════════

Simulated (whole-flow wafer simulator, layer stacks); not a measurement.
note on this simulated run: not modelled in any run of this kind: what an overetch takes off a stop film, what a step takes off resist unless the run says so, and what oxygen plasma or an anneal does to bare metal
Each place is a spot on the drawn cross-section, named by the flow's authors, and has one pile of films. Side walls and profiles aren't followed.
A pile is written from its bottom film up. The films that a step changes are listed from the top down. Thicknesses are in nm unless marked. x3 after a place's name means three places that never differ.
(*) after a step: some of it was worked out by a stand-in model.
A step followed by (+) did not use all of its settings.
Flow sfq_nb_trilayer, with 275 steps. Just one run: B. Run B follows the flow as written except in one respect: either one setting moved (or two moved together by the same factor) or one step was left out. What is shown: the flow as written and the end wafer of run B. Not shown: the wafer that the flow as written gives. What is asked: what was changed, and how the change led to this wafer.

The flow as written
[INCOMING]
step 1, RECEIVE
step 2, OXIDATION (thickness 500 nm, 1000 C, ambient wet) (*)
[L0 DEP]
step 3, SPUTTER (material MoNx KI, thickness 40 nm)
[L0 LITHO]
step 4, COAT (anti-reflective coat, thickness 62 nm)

════════

#### ASSIGNMENT:
Please copy every line of the material exactly.

#### RESULT:
Simulated (whole-flow wafer simulator, layer stacks); not a measurement.
note on this simulated run: not modelled in any run of this kind: what an overetch takes off a stop film, what a step takes off resist unless the run says so, and what oxygen plasma or an anneal does to bare metal
Each place is a spot on the drawn cross-section, named by the flow's authors, and has one pile of films. Side walls and profiles aren't followed.
A pile is written from its bottom film up. The films that a step changes are listed from the top down. Thicknesses are in nm unless marked. x3 after a place's name means three places that never differ.
(*) after a step: some of it was worked out by a stand-in model.
A step followed by (+) did not use all of its settings.
Flow sfq_nb_trilayer, with 275 steps. Just one run: B. Run B follows the flow as written except in one respect: either one setting moved (or two moved together by the same factor) or one step was left out. What is shown: the flow as written and the end wafer of run B. Not shown: the wafer that the flow as written gives. What is asked: what was changed, and how the change led to this wafer.

The flow as written
[INCOMING]
step 1, RECEIVE
step 2, OXIDATION (thickness 500 nm, 1000 C, ambient wet) (*)
[L0 DEP]
step 3, SPUTTER (material MoNx KI, thickness 40 nm)
[L0 LITHO]
step 4, COAT (anti-reflective coat, thickness 62 nm)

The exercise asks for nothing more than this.